• DATASET EXTRACT
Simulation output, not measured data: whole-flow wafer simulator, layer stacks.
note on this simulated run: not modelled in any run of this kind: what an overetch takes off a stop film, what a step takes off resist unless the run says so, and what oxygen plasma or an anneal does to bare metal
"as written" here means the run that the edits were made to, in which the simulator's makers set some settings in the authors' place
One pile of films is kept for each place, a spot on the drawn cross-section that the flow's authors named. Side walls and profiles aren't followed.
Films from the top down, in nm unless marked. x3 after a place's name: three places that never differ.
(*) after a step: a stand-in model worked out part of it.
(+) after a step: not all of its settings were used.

• BRIEF
Copy out each record, keeping every word as it is.

• PROBLEM SOLUTION
Simulation output, not measured data: whole-flow wafer simulator, layer stacks.
note on this simulated run: not modelled in any run of this kind: what an overetch takes off a stop film, what a step takes off resist unless the run says so, and what oxygen plasma or an anneal does to bare metal
"as written" here means the run that the edits were made to, in which the simulator's makers set some settings in the authors' place
One pile of films is kept for each place, a spot on the drawn cross-section that the flow's authors named. Side walls and profiles aren't followed.
Films from the top down, in nm unless marked. x3 after a place's name: three places that never differ.
(*) after a step: a stand-in model worked out part of it.
(+) after a step: not all of its settings were used.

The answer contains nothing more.